● **Brief**:
Some of the lines below need repeating. Reproduce exactly those between the lines holding "### Process steps (planned)" and "7 FILL_DEP with material SiO2, thk nm 5", inclusive.

%%

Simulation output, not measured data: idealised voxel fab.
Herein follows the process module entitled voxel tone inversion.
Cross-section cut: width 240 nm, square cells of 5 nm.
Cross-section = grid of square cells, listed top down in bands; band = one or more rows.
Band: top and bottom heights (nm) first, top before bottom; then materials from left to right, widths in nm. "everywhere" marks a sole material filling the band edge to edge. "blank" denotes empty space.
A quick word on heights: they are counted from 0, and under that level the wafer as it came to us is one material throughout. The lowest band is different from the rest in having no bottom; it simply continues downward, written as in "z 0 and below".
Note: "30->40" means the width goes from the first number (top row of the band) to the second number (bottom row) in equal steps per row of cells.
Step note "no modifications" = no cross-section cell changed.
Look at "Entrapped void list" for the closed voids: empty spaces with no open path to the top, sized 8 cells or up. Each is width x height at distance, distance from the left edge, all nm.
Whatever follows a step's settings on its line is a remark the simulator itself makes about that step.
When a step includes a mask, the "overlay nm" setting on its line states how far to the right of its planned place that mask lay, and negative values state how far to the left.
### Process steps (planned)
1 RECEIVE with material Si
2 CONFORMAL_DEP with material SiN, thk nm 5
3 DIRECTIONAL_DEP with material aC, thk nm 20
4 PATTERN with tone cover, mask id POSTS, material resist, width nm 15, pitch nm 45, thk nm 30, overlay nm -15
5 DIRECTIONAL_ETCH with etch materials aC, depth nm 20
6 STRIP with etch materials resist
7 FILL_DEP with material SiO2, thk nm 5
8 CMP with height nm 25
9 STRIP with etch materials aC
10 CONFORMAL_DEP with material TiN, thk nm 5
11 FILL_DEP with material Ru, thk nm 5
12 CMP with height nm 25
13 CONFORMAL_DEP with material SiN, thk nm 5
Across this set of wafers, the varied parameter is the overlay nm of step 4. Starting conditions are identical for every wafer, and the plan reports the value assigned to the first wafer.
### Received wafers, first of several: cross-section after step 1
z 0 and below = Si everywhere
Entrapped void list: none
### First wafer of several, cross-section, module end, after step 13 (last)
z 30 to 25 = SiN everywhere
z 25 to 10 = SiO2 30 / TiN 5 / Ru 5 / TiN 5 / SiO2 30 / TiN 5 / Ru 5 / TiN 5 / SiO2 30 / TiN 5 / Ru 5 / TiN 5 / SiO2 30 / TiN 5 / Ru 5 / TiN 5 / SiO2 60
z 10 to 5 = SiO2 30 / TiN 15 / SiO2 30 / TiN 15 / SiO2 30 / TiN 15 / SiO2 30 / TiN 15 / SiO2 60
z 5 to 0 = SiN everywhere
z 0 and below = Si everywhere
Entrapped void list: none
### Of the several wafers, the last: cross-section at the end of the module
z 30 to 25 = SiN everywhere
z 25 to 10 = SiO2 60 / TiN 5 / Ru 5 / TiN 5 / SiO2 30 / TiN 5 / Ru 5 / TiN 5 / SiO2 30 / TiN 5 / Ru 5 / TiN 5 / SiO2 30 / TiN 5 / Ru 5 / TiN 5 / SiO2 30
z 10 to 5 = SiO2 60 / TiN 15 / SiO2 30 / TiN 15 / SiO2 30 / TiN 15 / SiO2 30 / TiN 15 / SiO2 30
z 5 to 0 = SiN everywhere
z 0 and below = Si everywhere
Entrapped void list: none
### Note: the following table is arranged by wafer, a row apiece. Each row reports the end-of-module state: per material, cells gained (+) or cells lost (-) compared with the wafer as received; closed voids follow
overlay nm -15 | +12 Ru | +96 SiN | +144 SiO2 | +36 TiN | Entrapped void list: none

%%

● **Answer space**:
### Process steps (planned)
1 RECEIVE with material Si
2 CONFORMAL_DEP with material SiN, thk nm 5
3 DIRECTIONAL_DEP with material aC, thk nm 20
4 PATTERN with tone cover, mask id POSTS, material resist, width nm 15, pitch nm 45, thk nm 30, overlay nm -15
5 DIRECTIONAL_ETCH with etch materials aC, depth nm 20
6 STRIP with etch materials resist
7 FILL_DEP with material SiO2, thk nm 5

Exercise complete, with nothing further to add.